►

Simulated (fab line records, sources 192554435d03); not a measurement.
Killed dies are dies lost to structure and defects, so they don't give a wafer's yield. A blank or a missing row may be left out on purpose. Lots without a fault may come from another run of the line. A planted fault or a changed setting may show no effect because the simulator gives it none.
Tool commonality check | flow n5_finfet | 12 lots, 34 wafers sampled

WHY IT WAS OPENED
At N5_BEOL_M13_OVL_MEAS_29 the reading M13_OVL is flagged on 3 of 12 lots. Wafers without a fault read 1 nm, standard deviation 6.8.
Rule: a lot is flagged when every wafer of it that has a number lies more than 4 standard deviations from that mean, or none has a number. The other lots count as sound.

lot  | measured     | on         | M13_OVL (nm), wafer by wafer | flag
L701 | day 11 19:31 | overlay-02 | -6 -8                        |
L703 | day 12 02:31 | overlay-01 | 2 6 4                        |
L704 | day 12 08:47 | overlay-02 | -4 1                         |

◄

REQUIREMENT = Output the full listing above without altering a single word.

TASK RESULT =
Simulated (fab line records, sources 192554435d03); not a measurement.
Killed dies are dies lost to structure and defects, so they don't give a wafer's yield. A blank or a missing row may be left out on purpose. Lots without a fault may come from another run of the line. A planted fault or a changed setting may show no effect because the simulator gives it none.
Tool commonality check | flow n5_finfet | 12 lots, 34 wafers sampled

WHY IT WAS OPENED
At N5_BEOL_M13_OVL_MEAS_29 the reading M13_OVL is flagged on 3 of 12 lots. Wafers without a fault read 1 nm, standard deviation 6.8.
Rule: a lot is flagged when every wafer of it that has a number lies more than 4 standard deviations from that mean, or none has a number. The other lots count as sound.

lot  | measured     | on         | M13_OVL (nm), wafer by wafer | flag
L701 | day 11 19:31 | overlay-02 | -6 -8                        |
L703 | day 12 02:31 | overlay-01 | 2 6 4                        |
L704 | day 12 08:47 | overlay-02 | -4 1                         |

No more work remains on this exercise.